RECORDED INFORMATION:
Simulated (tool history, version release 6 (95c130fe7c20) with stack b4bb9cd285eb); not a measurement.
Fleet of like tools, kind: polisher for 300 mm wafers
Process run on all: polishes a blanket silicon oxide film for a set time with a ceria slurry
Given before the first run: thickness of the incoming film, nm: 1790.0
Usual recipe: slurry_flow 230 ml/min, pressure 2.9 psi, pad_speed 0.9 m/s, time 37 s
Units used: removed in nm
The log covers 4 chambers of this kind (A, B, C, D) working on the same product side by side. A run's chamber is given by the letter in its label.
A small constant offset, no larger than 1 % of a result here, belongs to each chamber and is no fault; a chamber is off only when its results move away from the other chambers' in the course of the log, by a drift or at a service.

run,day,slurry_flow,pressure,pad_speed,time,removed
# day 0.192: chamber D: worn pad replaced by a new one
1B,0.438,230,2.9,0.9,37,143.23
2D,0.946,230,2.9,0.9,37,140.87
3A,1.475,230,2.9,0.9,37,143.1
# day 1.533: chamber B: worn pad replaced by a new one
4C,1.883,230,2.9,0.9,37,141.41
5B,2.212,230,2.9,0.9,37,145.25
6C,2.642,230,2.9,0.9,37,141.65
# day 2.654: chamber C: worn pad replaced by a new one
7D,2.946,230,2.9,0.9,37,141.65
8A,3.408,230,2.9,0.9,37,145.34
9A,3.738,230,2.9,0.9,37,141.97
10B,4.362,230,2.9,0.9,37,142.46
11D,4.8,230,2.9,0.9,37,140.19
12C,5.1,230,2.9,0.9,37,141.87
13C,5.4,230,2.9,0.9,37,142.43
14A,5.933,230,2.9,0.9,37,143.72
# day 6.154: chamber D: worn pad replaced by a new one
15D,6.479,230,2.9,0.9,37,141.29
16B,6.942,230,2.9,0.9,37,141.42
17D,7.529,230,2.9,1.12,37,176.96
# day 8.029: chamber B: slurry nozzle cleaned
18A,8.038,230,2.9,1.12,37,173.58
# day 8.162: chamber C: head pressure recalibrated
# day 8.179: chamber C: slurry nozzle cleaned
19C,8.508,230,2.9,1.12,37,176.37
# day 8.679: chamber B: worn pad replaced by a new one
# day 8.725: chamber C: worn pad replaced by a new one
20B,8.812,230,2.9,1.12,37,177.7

TASK ITEM: Only the lines from the beginning of the data above through the line containing "# day 8.162: chamber" should be repeated, exactly as they appear.

WRITTEN REPLY:
Simulated (tool history, version release 6 (95c130fe7c20) with stack b4bb9cd285eb); not a measurement.
Fleet of like tools, kind: polisher for 300 mm wafers
Process run on all: polishes a blanket silicon oxide film for a set time with a ceria slurry
Given before the first run: thickness of the incoming film, nm: 1790.0
Usual recipe: slurry_flow 230 ml/min, pressure 2.9 psi, pad_speed 0.9 m/s, time 37 s
Units used: removed in nm
The log covers 4 chambers of this kind (A, B, C, D) working on the same product side by side. A run's chamber is given by the letter in its label.
A small constant offset, no larger than 1 % of a result here, belongs to each chamber and is no fault; a chamber is off only when its results move away from the other chambers' in the course of the log, by a drift or at a service.

run,day,slurry_flow,pressure,pad_speed,time,removed
# day 0.192: chamber D: worn pad replaced by a new one
1B,0.438,230,2.9,0.9,37,143.23
2D,0.946,230,2.9,0.9,37,140.87
3A,1.475,230,2.9,0.9,37,143.1
# day 1.533: chamber B: worn pad replaced by a new one
4C,1.883,230,2.9,0.9,37,141.41
5B,2.212,230,2.9,0.9,37,145.25
6C,2.642,230,2.9,0.9,37,141.65
# day 2.654: chamber C: worn pad replaced by a new one
7D,2.946,230,2.9,0.9,37,141.65
8A,3.408,230,2.9,0.9,37,145.34
9A,3.738,230,2.9,0.9,37,141.97
10B,4.362,230,2.9,0.9,37,142.46
11D,4.8,230,2.9,0.9,37,140.19
12C,5.1,230,2.9,0.9,37,141.87
13C,5.4,230,2.9,0.9,37,142.43
14A,5.933,230,2.9,0.9,37,143.72
# day 6.154: chamber D: worn pad replaced by a new one
15D,6.479,230,2.9,0.9,37,141.29
16B,6.942,230,2.9,0.9,37,141.42
17D,7.529,230,2.9,1.12,37,176.96
# day 8.029: chamber B: slurry nozzle cleaned
18A,8.038,230,2.9,1.12,37,173.58
# day 8.162: chamber C: head pressure recalibrated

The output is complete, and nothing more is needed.